+ + + + + + +

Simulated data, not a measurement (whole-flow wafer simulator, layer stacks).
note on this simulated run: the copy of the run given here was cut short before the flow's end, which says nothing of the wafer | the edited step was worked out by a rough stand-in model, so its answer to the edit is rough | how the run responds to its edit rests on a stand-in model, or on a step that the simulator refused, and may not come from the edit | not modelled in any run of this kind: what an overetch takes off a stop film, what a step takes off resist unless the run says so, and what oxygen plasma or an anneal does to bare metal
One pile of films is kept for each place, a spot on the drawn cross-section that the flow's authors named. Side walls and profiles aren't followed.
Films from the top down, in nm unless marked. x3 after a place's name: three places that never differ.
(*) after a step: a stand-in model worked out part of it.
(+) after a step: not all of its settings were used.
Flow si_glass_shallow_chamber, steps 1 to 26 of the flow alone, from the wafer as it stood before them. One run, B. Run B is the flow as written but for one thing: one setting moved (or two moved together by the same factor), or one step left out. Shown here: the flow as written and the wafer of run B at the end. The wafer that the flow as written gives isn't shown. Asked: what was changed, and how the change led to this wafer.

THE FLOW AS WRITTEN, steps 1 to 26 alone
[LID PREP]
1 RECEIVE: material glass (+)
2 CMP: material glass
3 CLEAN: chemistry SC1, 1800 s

+ + + + + + +

◆ **Brief**: Repeat, exactly and only, the lines from the beginning of the material through the line that contains "One pile of".

◆ **Response box**:
Simulated data, not a measurement (whole-flow wafer simulator, layer stacks).
note on this simulated run: the copy of the run given here was cut short before the flow's end, which says nothing of the wafer | the edited step was worked out by a rough stand-in model, so its answer to the edit is rough | how the run responds to its edit rests on a stand-in model, or on a step that the simulator refused, and may not come from the edit | not modelled in any run of this kind: what an overetch takes off a stop film, what a step takes off resist unless the run says so, and what oxygen plasma or an anneal does to bare metal
One pile of films is kept for each place, a spot on the drawn cross-section that the flow's authors named. Side walls and profiles aren't followed.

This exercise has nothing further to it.